_Work request_:
Type again, exactly, the lines below from the start through the line that includes "(*) following a".

_Stored data_:
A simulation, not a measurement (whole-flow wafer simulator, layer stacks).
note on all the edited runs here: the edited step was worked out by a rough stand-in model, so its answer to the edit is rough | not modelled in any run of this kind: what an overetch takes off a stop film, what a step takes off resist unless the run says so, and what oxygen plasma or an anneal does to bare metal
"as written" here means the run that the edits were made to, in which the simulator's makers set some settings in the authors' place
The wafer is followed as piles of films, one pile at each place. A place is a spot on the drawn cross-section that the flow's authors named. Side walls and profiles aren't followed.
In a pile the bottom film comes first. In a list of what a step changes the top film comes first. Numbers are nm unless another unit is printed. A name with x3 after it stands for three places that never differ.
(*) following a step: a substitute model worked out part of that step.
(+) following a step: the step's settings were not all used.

_Exercise solution_:
A simulation, not a measurement (whole-flow wafer simulator, layer stacks).
note on all the edited runs here: the edited step was worked out by a rough stand-in model, so its answer to the edit is rough | not modelled in any run of this kind: what an overetch takes off a stop film, what a step takes off resist unless the run says so, and what oxygen plasma or an anneal does to bare metal
"as written" here means the run that the edits were made to, in which the simulator's makers set some settings in the authors' place
The wafer is followed as piles of films, one pile at each place. A place is a spot on the drawn cross-section that the flow's authors named. Side walls and profiles aren't followed.
In a pile the bottom film comes first. In a list of what a step changes the top film comes first. Numbers are nm unless another unit is printed. A name with x3 after it stands for three places that never differ.
(*) following a step: a substitute model worked out part of that step.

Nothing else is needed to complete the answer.